Dataset excerpts:
-----

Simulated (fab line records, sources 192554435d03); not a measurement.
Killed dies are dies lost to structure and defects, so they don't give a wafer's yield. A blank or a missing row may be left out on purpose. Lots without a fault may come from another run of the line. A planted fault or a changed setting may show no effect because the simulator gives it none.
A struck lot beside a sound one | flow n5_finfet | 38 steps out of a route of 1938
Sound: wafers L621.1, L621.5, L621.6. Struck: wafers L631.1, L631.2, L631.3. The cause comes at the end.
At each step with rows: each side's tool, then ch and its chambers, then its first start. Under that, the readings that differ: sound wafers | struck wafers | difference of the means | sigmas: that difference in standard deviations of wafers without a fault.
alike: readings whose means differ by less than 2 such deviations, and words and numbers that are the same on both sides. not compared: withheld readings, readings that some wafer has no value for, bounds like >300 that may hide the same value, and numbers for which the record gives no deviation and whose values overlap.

-----

Action item: Every line of the material must be given again exactly.

Problem solution:
Simulated (fab line records, sources 192554435d03); not a measurement.
Killed dies are dies lost to structure and defects, so they don't give a wafer's yield. A blank or a missing row may be left out on purpose. Lots without a fault may come from another run of the line. A planted fault or a changed setting may show no effect because the simulator gives it none.
A struck lot beside a sound one | flow n5_finfet | 38 steps out of a route of 1938
Sound: wafers L621.1, L621.5, L621.6. Struck: wafers L631.1, L631.2, L631.3. The cause comes at the end.
At each step with rows: each side's tool, then ch and its chambers, then its first start. Under that, the readings that differ: sound wafers | struck wafers | difference of the means | sigmas: that difference in standard deviations of wafers without a fault.
alike: readings whose means differ by less than 2 such deviations, and words and numbers that are the same on both sides. not compared: withheld readings, readings that some wafer has no value for, bounds like >300 that may hide the same value, and numbers for which the record gives no deviation and whose values overlap.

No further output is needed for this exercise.